## Brief
Nothing but the listing below, retyped exactly, should appear in the answer.

*** Opening Data shown ***

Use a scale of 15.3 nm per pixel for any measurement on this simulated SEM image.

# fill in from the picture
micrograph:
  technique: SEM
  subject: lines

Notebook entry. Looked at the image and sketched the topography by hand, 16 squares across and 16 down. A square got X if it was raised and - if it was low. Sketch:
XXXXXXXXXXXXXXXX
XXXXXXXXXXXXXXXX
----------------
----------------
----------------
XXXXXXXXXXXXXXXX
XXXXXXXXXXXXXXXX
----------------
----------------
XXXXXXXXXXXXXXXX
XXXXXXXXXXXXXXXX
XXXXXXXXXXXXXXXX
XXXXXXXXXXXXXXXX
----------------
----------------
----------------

*** Closing Data shown ***

## Written reply
Use a scale of 15.3 nm per pixel for any measurement on this simulated SEM image.

# fill in from the picture
micrograph:
  technique: SEM
  subject: lines

Notebook entry. Looked at the image and sketched the topography by hand, 16 squares across and 16 down. A square got X if it was raised and - if it was low. Sketch:
XXXXXXXXXXXXXXXX
XXXXXXXXXXXXXXXX
----------------
----------------
----------------
XXXXXXXXXXXXXXXX
XXXXXXXXXXXXXXXX
----------------
----------------
XXXXXXXXXXXXXXXX
XXXXXXXXXXXXXXXX
XXXXXXXXXXXXXXXX
XXXXXXXXXXXXXXXX
----------------
----------------
----------------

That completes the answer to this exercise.